** Opening Entries supplied block **
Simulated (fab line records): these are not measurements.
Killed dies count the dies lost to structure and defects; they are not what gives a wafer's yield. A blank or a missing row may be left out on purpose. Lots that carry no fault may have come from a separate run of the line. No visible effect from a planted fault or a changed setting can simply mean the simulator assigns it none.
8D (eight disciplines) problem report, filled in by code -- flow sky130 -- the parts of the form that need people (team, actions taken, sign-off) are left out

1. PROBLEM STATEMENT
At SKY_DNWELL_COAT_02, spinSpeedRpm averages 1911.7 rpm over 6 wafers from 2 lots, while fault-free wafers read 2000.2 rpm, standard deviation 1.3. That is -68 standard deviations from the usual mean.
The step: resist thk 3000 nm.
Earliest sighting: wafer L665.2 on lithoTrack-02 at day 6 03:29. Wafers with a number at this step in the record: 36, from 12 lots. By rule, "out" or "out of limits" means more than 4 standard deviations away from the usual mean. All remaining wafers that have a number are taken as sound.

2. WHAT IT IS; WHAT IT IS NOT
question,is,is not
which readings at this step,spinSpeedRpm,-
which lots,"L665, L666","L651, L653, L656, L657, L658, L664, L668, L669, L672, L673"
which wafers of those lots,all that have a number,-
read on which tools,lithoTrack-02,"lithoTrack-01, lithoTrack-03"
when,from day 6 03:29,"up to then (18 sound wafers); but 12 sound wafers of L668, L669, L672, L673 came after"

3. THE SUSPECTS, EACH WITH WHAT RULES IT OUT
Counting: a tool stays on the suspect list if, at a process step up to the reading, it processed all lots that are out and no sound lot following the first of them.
** Closing Entries supplied block **

# Work order:
In the answer, the lines from the first line of the data above through the line containing "1. PROBLEM STATEMENT" must appear exactly as written, with nothing else.

# Worked solution:
Simulated (fab line records): these are not measurements.
Killed dies count the dies lost to structure and defects; they are not what gives a wafer's yield. A blank or a missing row may be left out on purpose. Lots that carry no fault may have come from a separate run of the line. No visible effect from a planted fault or a changed setting can simply mean the simulator assigns it none.
8D (eight disciplines) problem report, filled in by code -- flow sky130 -- the parts of the form that need people (team, actions taken, sign-off) are left out

1. PROBLEM STATEMENT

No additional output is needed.